Supplied material =>
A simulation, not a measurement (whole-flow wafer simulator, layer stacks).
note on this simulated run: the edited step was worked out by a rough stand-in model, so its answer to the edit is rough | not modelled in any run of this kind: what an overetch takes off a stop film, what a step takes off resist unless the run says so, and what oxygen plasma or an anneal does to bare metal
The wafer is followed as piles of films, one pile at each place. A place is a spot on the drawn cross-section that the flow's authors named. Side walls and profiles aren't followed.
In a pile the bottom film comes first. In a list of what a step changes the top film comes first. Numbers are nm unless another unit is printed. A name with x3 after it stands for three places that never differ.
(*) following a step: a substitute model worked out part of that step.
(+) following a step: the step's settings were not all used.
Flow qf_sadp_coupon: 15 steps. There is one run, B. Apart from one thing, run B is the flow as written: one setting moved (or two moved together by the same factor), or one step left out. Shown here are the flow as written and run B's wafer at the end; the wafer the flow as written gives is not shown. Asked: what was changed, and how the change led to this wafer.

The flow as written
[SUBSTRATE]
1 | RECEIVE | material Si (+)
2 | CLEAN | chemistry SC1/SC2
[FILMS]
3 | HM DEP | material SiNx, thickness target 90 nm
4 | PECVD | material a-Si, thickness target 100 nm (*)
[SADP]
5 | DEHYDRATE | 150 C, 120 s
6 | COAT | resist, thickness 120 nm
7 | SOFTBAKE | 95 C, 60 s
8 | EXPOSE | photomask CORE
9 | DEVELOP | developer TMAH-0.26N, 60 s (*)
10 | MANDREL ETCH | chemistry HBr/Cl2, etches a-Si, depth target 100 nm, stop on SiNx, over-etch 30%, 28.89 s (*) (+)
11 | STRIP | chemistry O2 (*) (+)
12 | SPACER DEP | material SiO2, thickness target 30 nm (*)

Task item =>
What you write must be identical to the material above.

Reply =>
A simulation, not a measurement (whole-flow wafer simulator, layer stacks).
note on this simulated run: the edited step was worked out by a rough stand-in model, so its answer to the edit is rough | not modelled in any run of this kind: what an overetch takes off a stop film, what a step takes off resist unless the run says so, and what oxygen plasma or an anneal does to bare metal
The wafer is followed as piles of films, one pile at each place. A place is a spot on the drawn cross-section that the flow's authors named. Side walls and profiles aren't followed.
In a pile the bottom film comes first. In a list of what a step changes the top film comes first. Numbers are nm unless another unit is printed. A name with x3 after it stands for three places that never differ.
(*) following a step: a substitute model worked out part of that step.
(+) following a step: the step's settings were not all used.
Flow qf_sadp_coupon: 15 steps. There is one run, B. Apart from one thing, run B is the flow as written: one setting moved (or two moved together by the same factor), or one step left out. Shown here are the flow as written and run B's wafer at the end; the wafer the flow as written gives is not shown. Asked: what was changed, and how the change led to this wafer.

The flow as written
[SUBSTRATE]
1 | RECEIVE | material Si (+)
2 | CLEAN | chemistry SC1/SC2
[FILMS]
3 | HM DEP | material SiNx, thickness target 90 nm
4 | PECVD | material a-Si, thickness target 100 nm (*)
[SADP]
5 | DEHYDRATE | 150 C, 120 s
6 | COAT | resist, thickness 120 nm
7 | SOFTBAKE | 95 C, 60 s
8 | EXPOSE | photomask CORE
9 | DEVELOP | developer TMAH-0.26N, 60 s (*)
10 | MANDREL ETCH | chemistry HBr/Cl2, etches a-Si, depth target 100 nm, stop on SiNx, over-etch 30%, 28.89 s (*) (+)
11 | STRIP | chemistry O2 (*) (+)
12 | SPACER DEP | material SiO2, thickness target 30 nm (*)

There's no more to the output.